=== Exercise ===
Could you give every record again, exactly as it reads?

=== Supplied records ===
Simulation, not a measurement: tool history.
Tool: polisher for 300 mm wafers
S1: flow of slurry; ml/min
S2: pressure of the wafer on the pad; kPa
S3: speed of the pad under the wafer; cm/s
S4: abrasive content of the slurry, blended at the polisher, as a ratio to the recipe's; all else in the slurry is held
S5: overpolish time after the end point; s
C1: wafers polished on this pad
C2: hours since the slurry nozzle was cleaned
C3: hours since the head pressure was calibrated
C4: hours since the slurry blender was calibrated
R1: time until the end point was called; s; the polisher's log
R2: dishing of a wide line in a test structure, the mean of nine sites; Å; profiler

=== Exercise solution ===
Simulation, not a measurement: tool history.
Tool: polisher for 300 mm wafers
S1: flow of slurry; ml/min
S2: pressure of the wafer on the pad; kPa
S3: speed of the pad under the wafer; cm/s
S4: abrasive content of the slurry, blended at the polisher, as a ratio to the recipe's; all else in the slurry is held
S5: overpolish time after the end point; s
C1: wafers polished on this pad
C2: hours since the slurry nozzle was cleaned
C3: hours since the head pressure was calibrated
C4: hours since the slurry blender was calibrated
R1: time until the end point was called; s; the polisher's log
R2: dishing of a wide line in a test structure, the mean of nine sites; Å; profiler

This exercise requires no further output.